→ **Required action**
Set the listing down once more, exactly as given.

+---+
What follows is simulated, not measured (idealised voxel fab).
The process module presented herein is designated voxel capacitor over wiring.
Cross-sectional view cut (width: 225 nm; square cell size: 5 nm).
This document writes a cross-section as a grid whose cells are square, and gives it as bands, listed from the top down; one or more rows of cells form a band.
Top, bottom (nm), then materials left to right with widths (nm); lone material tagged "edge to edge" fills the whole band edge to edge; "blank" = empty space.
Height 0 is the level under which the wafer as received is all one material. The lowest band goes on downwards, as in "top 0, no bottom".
+---+

→ **Response area**
What follows is simulated, not measured (idealised voxel fab).
The process module presented herein is designated voxel capacitor over wiring.
Cross-sectional view cut (width: 225 nm; square cell size: 5 nm).
This document writes a cross-section as a grid whose cells are square, and gives it as bands, listed from the top down; one or more rows of cells form a band.
Top, bottom (nm), then materials left to right with widths (nm); lone material tagged "edge to edge" fills the whole band edge to edge; "blank" = empty space.
Height 0 is the level under which the wafer as received is all one material. The lowest band goes on downwards, as in "top 0, no bottom".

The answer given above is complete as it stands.